* ASSIGNED TASK
Each line of the material below should be reproduced exactly.

***** EXTRACTED MATERIAL
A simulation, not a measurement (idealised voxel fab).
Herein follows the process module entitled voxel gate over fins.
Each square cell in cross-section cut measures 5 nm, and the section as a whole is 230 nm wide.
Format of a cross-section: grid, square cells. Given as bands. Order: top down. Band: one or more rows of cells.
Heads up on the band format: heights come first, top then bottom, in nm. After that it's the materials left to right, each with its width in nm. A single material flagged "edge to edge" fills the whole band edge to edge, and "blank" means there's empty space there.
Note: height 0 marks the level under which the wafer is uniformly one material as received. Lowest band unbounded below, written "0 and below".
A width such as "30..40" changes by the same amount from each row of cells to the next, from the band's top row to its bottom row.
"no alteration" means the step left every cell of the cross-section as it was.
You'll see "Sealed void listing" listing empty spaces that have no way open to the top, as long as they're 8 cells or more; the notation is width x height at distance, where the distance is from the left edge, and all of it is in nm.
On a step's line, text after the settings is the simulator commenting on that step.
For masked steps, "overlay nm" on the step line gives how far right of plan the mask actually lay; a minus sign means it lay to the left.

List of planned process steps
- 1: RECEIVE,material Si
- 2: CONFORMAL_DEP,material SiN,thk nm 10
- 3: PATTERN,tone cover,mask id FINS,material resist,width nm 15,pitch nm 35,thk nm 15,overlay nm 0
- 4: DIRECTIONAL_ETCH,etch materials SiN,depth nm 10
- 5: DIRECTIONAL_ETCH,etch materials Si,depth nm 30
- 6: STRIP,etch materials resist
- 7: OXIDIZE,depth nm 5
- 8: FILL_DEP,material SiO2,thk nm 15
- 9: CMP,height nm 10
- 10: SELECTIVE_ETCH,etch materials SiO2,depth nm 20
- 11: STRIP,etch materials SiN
**********

* PROBLEM SOLUTION
A simulation, not a measurement (idealised voxel fab).
Herein follows the process module entitled voxel gate over fins.
Each square cell in cross-section cut measures 5 nm, and the section as a whole is 230 nm wide.
Format of a cross-section: grid, square cells. Given as bands. Order: top down. Band: one or more rows of cells.
Heads up on the band format: heights come first, top then bottom, in nm. After that it's the materials left to right, each with its width in nm. A single material flagged "edge to edge" fills the whole band edge to edge, and "blank" means there's empty space there.
Note: height 0 marks the level under which the wafer is uniformly one material as received. Lowest band unbounded below, written "0 and below".
A width such as "30..40" changes by the same amount from each row of cells to the next, from the band's top row to its bottom row.
"no alteration" means the step left every cell of the cross-section as it was.
You'll see "Sealed void listing" listing empty spaces that have no way open to the top, as long as they're 8 cells or more; the notation is width x height at distance, where the distance is from the left edge, and all of it is in nm.
On a step's line, text after the settings is the simulator commenting on that step.
For masked steps, "overlay nm" on the step line gives how far right of plan the mask actually lay; a minus sign means it lay to the left.

List of planned process steps
- 1: RECEIVE,material Si
- 2: CONFORMAL_DEP,material SiN,thk nm 10
- 3: PATTERN,tone cover,mask id FINS,material resist,width nm 15,pitch nm 35,thk nm 15,overlay nm 0
- 4: DIRECTIONAL_ETCH,etch materials SiN,depth nm 10
- 5: DIRECTIONAL_ETCH,etch materials Si,depth nm 30
- 6: STRIP,etch materials resist
- 7: OXIDIZE,depth nm 5
- 8: FILL_DEP,material SiO2,thk nm 15
- 9: CMP,height nm 10
- 10: SELECTIVE_ETCH,etch materials SiO2,depth nm 20
- 11: STRIP,etch materials SiN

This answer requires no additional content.